### Action item
Repeat each record word for word. Leave nothing out.

### Data records
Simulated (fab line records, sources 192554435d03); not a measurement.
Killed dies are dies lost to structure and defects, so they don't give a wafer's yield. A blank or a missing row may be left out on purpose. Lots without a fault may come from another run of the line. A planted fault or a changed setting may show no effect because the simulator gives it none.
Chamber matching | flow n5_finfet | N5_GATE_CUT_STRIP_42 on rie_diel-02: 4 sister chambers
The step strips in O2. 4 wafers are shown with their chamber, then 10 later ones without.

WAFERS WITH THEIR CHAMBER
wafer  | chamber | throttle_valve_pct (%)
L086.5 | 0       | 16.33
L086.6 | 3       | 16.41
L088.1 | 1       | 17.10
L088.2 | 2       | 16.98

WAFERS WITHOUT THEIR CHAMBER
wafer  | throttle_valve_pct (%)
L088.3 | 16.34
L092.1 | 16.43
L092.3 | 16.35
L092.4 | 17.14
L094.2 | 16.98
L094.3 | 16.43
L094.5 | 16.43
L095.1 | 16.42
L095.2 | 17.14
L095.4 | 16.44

### Problem solution
Simulated (fab line records, sources 192554435d03); not a measurement.
Killed dies are dies lost to structure and defects, so they don't give a wafer's yield. A blank or a missing row may be left out on purpose. Lots without a fault may come from another run of the line. A planted fault or a changed setting may show no effect because the simulator gives it none.
Chamber matching | flow n5_finfet | N5_GATE_CUT_STRIP_42 on rie_diel-02: 4 sister chambers
The step strips in O2. 4 wafers are shown with their chamber, then 10 later ones without.

WAFERS WITH THEIR CHAMBER
wafer  | chamber | throttle_valve_pct (%)
L086.5 | 0       | 16.33
L086.6 | 3       | 16.41
L088.1 | 1       | 17.10
L088.2 | 2       | 16.98

WAFERS WITHOUT THEIR CHAMBER
wafer  | throttle_valve_pct (%)
L088.3 | 16.34
L092.1 | 16.43
L092.3 | 16.35
L092.4 | 17.14
L094.2 | 16.98
L094.3 | 16.43
L094.5 | 16.43
L095.1 | 16.42
L095.2 | 17.14
L095.4 | 16.44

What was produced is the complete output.